DATA SUPPLIED:
━━━━━━━━━━

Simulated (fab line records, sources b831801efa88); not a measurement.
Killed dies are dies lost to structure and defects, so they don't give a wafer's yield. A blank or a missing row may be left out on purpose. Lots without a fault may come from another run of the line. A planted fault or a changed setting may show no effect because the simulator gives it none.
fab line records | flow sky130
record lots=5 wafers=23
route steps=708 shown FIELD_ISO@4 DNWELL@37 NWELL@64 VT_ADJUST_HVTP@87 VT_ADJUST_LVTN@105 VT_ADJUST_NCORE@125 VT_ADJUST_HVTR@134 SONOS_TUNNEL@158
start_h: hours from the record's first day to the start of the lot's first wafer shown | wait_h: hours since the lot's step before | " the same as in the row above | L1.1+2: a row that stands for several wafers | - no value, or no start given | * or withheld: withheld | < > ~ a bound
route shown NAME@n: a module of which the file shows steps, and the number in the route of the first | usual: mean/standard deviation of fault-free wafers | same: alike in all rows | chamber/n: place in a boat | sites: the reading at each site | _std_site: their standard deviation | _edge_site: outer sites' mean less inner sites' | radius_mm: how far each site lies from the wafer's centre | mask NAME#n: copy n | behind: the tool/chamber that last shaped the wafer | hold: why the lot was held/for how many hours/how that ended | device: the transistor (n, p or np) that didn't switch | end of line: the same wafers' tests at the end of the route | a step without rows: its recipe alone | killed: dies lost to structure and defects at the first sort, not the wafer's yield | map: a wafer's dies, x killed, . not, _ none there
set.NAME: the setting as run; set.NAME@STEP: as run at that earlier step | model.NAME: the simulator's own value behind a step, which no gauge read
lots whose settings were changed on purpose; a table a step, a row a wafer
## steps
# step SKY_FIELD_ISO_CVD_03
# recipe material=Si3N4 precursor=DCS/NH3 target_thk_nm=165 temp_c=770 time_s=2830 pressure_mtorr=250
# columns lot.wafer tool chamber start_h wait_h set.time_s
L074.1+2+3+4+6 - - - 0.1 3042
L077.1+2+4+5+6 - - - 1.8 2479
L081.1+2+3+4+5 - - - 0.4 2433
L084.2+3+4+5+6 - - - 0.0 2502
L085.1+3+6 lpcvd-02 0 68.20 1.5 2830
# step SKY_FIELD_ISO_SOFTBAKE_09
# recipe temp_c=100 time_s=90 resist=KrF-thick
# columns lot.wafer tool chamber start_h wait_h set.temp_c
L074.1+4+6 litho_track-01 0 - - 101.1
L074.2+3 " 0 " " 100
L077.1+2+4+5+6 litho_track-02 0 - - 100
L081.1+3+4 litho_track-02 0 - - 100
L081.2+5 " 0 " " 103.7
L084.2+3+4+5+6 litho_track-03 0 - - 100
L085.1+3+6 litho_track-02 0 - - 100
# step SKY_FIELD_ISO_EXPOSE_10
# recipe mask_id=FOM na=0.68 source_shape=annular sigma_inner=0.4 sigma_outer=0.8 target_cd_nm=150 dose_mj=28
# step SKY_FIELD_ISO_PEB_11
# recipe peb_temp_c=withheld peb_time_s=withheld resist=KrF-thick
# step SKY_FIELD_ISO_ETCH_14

━━━━━━━━━━

TASK ITEM:
Quote exactly the first line of the data and every line after it through the one holding "start_h: hours from".

EXERCISE ANSWER:
Simulated (fab line records, sources b831801efa88); not a measurement.
Killed dies are dies lost to structure and defects, so they don't give a wafer's yield. A blank or a missing row may be left out on purpose. Lots without a fault may come from another run of the line. A planted fault or a changed setting may show no effect because the simulator gives it none.
fab line records | flow sky130
record lots=5 wafers=23
route steps=708 shown FIELD_ISO@4 DNWELL@37 NWELL@64 VT_ADJUST_HVTP@87 VT_ADJUST_LVTN@105 VT_ADJUST_NCORE@125 VT_ADJUST_HVTR@134 SONOS_TUNNEL@158
start_h: hours from the record's first day to the start of the lot's first wafer shown | wait_h: hours since the lot's step before | " the same as in the row above | L1.1+2: a row that stands for several wafers | - no value, or no start given | * or withheld: withheld | < > ~ a bound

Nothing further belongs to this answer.